##### Records shown

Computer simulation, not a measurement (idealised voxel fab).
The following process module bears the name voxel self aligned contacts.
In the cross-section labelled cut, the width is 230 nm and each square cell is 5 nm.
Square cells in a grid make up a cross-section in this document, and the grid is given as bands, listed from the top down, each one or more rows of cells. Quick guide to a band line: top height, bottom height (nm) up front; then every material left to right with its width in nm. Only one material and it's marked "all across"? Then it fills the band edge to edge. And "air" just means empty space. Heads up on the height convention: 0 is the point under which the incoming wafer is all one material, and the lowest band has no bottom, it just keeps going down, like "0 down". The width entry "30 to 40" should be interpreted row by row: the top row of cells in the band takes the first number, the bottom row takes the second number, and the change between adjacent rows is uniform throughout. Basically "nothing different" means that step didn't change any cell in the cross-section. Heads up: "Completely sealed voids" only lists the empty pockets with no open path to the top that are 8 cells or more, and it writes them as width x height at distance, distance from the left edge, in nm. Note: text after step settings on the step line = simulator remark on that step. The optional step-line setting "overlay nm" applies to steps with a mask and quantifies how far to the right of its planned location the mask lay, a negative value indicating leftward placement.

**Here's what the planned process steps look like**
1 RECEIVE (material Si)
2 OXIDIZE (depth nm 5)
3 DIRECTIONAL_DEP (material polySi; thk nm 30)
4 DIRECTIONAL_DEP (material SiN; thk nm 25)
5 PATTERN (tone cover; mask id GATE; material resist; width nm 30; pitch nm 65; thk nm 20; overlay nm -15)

##########

As listed above, the lines from the line with "3 DIRECTIONAL_DEP (material" to the line with "4 DIRECTIONAL_DEP (material SiN; thk nm 25)" are to be echoed exactly, with both ends included and nothing added.

3 DIRECTIONAL_DEP (material polySi; thk nm 30)
4 DIRECTIONAL_DEP (material SiN; thk nm 25)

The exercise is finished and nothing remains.